◆ PROVIDED DATA:
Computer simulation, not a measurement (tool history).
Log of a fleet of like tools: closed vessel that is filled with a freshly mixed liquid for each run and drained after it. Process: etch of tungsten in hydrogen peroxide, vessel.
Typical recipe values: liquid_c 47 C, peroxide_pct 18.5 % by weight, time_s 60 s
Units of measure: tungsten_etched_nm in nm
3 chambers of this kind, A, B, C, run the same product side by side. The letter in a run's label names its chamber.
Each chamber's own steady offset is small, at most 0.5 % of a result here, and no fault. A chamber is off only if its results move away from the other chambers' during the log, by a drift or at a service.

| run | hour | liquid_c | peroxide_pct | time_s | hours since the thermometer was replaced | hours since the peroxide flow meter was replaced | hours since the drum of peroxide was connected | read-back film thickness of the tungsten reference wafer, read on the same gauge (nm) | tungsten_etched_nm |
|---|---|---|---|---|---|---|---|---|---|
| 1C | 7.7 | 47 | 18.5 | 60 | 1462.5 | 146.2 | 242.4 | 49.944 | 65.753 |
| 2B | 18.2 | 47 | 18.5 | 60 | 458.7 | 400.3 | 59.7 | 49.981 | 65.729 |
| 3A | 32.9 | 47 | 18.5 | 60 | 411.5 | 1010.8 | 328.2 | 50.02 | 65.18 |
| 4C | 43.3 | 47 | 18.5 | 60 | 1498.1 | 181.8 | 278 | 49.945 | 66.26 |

◆ EXERCISE: All entries above are to be repeated verbatim, down to the last line.

◆ TASK RESULT:
Computer simulation, not a measurement (tool history).
Log of a fleet of like tools: closed vessel that is filled with a freshly mixed liquid for each run and drained after it. Process: etch of tungsten in hydrogen peroxide, vessel.
Typical recipe values: liquid_c 47 C, peroxide_pct 18.5 % by weight, time_s 60 s
Units of measure: tungsten_etched_nm in nm
3 chambers of this kind, A, B, C, run the same product side by side. The letter in a run's label names its chamber.
Each chamber's own steady offset is small, at most 0.5 % of a result here, and no fault. A chamber is off only if its results move away from the other chambers' during the log, by a drift or at a service.

| run | hour | liquid_c | peroxide_pct | time_s | hours since the thermometer was replaced | hours since the peroxide flow meter was replaced | hours since the drum of peroxide was connected | read-back film thickness of the tungsten reference wafer, read on the same gauge (nm) | tungsten_etched_nm |
|---|---|---|---|---|---|---|---|---|---|
| 1C | 7.7 | 47 | 18.5 | 60 | 1462.5 | 146.2 | 242.4 | 49.944 | 65.753 |
| 2B | 18.2 | 47 | 18.5 | 60 | 458.7 | 400.3 | 59.7 | 49.981 | 65.729 |
| 3A | 32.9 | 47 | 18.5 | 60 | 411.5 | 1010.8 | 328.2 | 50.02 | 65.18 |
| 4C | 43.3 | 47 | 18.5 | 60 | 1498.1 | 181.8 | 278 | 49.945 | 66.26 |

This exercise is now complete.